### Source information
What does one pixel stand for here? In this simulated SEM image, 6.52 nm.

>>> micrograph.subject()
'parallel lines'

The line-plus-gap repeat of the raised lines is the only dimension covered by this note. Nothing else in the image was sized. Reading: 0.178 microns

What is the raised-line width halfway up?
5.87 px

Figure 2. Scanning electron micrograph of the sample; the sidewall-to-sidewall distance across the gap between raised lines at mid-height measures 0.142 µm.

### Brief
The first line of the records and every line down to the line with "What is the raised-line width halfway up?" must be quoted exactly; leave out all else.

### Answer area
What does one pixel stand for here? In this simulated SEM image, 6.52 nm.

>>> micrograph.subject()
'parallel lines'

The line-plus-gap repeat of the raised lines is the only dimension covered by this note. Nothing else in the image was sized. Reading: 0.178 microns

What is the raised-line width halfway up?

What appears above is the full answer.